Every entry here needs to be repeated exactly.

**Data provided**
::::::
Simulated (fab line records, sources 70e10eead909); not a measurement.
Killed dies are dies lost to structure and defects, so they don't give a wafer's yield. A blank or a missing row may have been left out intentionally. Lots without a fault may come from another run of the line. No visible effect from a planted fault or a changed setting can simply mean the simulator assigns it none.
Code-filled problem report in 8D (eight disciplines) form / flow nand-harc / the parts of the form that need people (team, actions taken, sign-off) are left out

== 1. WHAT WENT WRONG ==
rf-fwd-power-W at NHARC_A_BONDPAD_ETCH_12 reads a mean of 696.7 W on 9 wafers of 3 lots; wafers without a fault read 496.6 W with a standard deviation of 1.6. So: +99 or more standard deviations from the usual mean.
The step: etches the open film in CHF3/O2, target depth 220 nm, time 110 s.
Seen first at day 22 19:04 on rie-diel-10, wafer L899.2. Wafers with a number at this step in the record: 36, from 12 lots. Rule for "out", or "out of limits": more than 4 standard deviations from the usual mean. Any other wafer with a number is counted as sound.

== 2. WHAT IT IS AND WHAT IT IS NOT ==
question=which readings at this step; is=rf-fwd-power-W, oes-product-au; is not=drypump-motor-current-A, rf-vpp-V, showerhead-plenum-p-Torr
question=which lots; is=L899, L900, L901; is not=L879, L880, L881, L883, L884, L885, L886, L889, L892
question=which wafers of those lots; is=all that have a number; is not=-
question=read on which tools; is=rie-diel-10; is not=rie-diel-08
::::::

**Exercise response**
Simulated (fab line records, sources 70e10eead909); not a measurement.
Killed dies are dies lost to structure and defects, so they don't give a wafer's yield. A blank or a missing row may have been left out intentionally. Lots without a fault may come from another run of the line. No visible effect from a planted fault or a changed setting can simply mean the simulator assigns it none.
Code-filled problem report in 8D (eight disciplines) form / flow nand-harc / the parts of the form that need people (team, actions taken, sign-off) are left out

== 1. WHAT WENT WRONG ==
rf-fwd-power-W at NHARC_A_BONDPAD_ETCH_12 reads a mean of 696.7 W on 9 wafers of 3 lots; wafers without a fault read 496.6 W with a standard deviation of 1.6. So: +99 or more standard deviations from the usual mean.
The step: etches the open film in CHF3/O2, target depth 220 nm, time 110 s.
Seen first at day 22 19:04 on rie-diel-10, wafer L899.2. Wafers with a number at this step in the record: 36, from 12 lots. Rule for "out", or "out of limits": more than 4 standard deviations from the usual mean. Any other wafer with a number is counted as sound.

== 2. WHAT IT IS AND WHAT IT IS NOT ==
question=which readings at this step; is=rf-fwd-power-W, oes-product-au; is not=drypump-motor-current-A, rf-vpp-V, showerhead-plenum-p-Torr
question=which lots; is=L899, L900, L901; is not=L879, L880, L881, L883, L884, L885, L886, L889, L892
question=which wafers of those lots; is=all that have a number; is not=-
question=read on which tools; is=rie-diel-10; is not=rie-diel-08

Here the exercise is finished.